• [ACTION ITEM]:
Transcribe all the data, leaving each word as it is.

[DATASET EXTRACT]

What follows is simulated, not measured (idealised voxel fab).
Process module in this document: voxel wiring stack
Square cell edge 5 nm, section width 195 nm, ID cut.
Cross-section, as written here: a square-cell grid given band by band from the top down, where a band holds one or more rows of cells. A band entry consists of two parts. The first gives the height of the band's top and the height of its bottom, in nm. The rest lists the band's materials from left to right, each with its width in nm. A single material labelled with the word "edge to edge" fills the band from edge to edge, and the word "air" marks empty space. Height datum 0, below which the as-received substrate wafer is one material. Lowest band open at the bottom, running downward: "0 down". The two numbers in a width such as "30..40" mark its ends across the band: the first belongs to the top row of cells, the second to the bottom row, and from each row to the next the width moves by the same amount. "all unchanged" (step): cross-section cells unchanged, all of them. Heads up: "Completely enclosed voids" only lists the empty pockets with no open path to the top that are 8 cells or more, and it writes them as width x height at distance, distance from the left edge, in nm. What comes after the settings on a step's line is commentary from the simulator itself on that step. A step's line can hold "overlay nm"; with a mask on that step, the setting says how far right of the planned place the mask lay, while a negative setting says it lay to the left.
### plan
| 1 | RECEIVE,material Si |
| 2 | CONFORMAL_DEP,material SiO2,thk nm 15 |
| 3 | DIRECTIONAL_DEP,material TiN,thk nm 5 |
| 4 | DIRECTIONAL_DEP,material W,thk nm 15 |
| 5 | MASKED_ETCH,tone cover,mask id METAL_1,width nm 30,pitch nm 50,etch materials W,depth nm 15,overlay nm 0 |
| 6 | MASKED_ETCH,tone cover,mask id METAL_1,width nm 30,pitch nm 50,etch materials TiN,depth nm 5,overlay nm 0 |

[/DATASET EXTRACT]

• [WRITTEN ANSWER]:
What follows is simulated, not measured (idealised voxel fab).
Process module in this document: voxel wiring stack
Square cell edge 5 nm, section width 195 nm, ID cut.
Cross-section, as written here: a square-cell grid given band by band from the top down, where a band holds one or more rows of cells. A band entry consists of two parts. The first gives the height of the band's top and the height of its bottom, in nm. The rest lists the band's materials from left to right, each with its width in nm. A single material labelled with the word "edge to edge" fills the band from edge to edge, and the word "air" marks empty space. Height datum 0, below which the as-received substrate wafer is one material. Lowest band open at the bottom, running downward: "0 down". The two numbers in a width such as "30..40" mark its ends across the band: the first belongs to the top row of cells, the second to the bottom row, and from each row to the next the width moves by the same amount. "all unchanged" (step): cross-section cells unchanged, all of them. Heads up: "Completely enclosed voids" only lists the empty pockets with no open path to the top that are 8 cells or more, and it writes them as width x height at distance, distance from the left edge, in nm. What comes after the settings on a step's line is commentary from the simulator itself on that step. A step's line can hold "overlay nm"; with a mask on that step, the setting says how far right of the planned place the mask lay, while a negative setting says it lay to the left.
### plan
| 1 | RECEIVE,material Si |
| 2 | CONFORMAL_DEP,material SiO2,thk nm 15 |
| 3 | DIRECTIONAL_DEP,material TiN,thk nm 5 |
| 4 | DIRECTIONAL_DEP,material W,thk nm 15 |
| 5 | MASKED_ETCH,tone cover,mask id METAL_1,width nm 30,pitch nm 50,etch materials W,depth nm 15,overlay nm 0 |
| 6 | MASKED_ETCH,tone cover,mask id METAL_1,width nm 30,pitch nm 50,etch materials TiN,depth nm 5,overlay nm 0 |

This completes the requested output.